Work request:
Each line below should be quoted exactly, please.

Information given:
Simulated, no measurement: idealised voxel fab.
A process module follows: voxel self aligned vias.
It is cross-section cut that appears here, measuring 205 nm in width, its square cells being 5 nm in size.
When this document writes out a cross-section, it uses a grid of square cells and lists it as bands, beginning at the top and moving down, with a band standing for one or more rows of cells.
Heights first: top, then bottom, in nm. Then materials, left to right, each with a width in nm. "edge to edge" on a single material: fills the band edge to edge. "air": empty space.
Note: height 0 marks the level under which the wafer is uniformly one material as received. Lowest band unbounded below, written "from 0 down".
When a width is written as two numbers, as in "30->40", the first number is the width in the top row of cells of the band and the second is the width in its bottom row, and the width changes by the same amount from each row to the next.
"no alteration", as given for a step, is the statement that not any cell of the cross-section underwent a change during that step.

Task answer:
Simulated, no measurement: idealised voxel fab.
A process module follows: voxel self aligned vias.
It is cross-section cut that appears here, measuring 205 nm in width, its square cells being 5 nm in size.
When this document writes out a cross-section, it uses a grid of square cells and lists it as bands, beginning at the top and moving down, with a band standing for one or more rows of cells.
Heights first: top, then bottom, in nm. Then materials, left to right, each with a width in nm. "edge to edge" on a single material: fills the band edge to edge. "air": empty space.
Note: height 0 marks the level under which the wafer is uniformly one material as received. Lowest band unbounded below, written "from 0 down".
When a width is written as two numbers, as in "30->40", the first number is the width in the top row of cells of the band and the second is the width in its bottom row, and the width changes by the same amount from each row to the next.
"no alteration", as given for a step, is the statement that not any cell of the cross-section underwent a change during that step.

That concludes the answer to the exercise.